So that the copy matches the original, retype each line of the material below exactly.

RECORD SET —
/---

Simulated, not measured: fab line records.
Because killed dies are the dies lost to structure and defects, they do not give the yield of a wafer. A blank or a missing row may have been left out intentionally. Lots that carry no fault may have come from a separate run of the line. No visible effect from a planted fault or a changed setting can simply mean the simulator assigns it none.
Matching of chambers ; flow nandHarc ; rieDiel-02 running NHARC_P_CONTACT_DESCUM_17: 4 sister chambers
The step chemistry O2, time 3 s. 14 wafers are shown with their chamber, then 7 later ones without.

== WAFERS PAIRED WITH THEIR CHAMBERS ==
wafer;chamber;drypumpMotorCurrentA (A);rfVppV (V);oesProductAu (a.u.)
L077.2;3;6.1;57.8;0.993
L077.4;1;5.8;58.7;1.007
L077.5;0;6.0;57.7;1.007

\---

YOUR SOLUTION —
Simulated, not measured: fab line records.
Because killed dies are the dies lost to structure and defects, they do not give the yield of a wafer. A blank or a missing row may have been left out intentionally. Lots that carry no fault may have come from a separate run of the line. No visible effect from a planted fault or a changed setting can simply mean the simulator assigns it none.
Matching of chambers ; flow nandHarc ; rieDiel-02 running NHARC_P_CONTACT_DESCUM_17: 4 sister chambers
The step chemistry O2, time 3 s. 14 wafers are shown with their chamber, then 7 later ones without.

== WAFERS PAIRED WITH THEIR CHAMBERS ==
wafer;chamber;drypumpMotorCurrentA (A);rfVppV (V);oesProductAu (a.u.)
L077.2;3;6.1;57.8;0.993
L077.4;1;5.8;58.7;1.007
L077.5;0;6.0;57.7;1.007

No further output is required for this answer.